▶ [Assigned task]
Starting at the first line of the listing below and ending at the line with "Size (nm) |", copy each line exactly.

▶ [Provided material]
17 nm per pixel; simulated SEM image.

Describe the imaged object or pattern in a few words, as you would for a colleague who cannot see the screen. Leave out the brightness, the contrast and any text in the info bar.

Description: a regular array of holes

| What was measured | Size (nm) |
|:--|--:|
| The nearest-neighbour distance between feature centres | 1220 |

▶ [Task result]
17 nm per pixel; simulated SEM image.

Describe the imaged object or pattern in a few words, as you would for a colleague who cannot see the screen. Leave out the brightness, the contrast and any text in the info bar.

Description: a regular array of holes

| What was measured | Size (nm) |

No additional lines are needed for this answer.